Action item: Quote the material below exactly as written, from the first line to the line that holds "Subject: a regular array of holes", endpoints included.

***

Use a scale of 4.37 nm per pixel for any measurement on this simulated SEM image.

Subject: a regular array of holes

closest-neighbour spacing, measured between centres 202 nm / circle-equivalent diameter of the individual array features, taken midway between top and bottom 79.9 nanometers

***

Response box:
Use a scale of 4.37 nm per pixel for any measurement on this simulated SEM image.

Subject: a regular array of holes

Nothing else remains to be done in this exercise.